------------------------

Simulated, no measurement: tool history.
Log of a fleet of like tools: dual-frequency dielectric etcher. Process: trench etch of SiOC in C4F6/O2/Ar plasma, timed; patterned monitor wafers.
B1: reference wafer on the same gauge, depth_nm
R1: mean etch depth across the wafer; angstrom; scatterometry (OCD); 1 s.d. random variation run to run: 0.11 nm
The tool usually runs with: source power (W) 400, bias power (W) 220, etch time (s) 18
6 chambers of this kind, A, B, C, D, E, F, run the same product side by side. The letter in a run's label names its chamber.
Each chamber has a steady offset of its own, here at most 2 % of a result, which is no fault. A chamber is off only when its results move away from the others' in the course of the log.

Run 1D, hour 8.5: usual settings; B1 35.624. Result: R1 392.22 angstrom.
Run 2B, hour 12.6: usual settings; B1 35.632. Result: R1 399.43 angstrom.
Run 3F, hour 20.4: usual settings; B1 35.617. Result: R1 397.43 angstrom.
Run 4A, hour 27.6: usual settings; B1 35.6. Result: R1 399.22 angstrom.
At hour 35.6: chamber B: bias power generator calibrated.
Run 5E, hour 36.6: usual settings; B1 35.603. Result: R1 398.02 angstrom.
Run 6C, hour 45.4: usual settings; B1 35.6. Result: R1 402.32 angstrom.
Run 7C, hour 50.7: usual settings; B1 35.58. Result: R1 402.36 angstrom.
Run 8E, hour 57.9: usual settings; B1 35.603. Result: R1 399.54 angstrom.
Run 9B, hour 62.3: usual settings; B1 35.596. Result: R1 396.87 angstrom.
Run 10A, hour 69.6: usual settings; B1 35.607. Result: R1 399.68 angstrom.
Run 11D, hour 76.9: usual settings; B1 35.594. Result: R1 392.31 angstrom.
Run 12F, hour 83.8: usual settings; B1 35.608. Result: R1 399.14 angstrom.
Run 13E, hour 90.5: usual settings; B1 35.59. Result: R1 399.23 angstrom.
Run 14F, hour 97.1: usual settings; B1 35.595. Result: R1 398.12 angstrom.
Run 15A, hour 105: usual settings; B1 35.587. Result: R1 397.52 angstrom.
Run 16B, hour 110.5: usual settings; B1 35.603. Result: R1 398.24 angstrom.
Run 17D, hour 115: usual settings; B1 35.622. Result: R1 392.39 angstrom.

------------------------

The lines to retype run from the start of the entries through the line containing "B1: reference wafer"; reproduce them exactly and add nothing.

Simulated, no measurement: tool history.
Log of a fleet of like tools: dual-frequency dielectric etcher. Process: trench etch of SiOC in C4F6/O2/Ar plasma, timed; patterned monitor wafers.
B1: reference wafer on the same gauge, depth_nm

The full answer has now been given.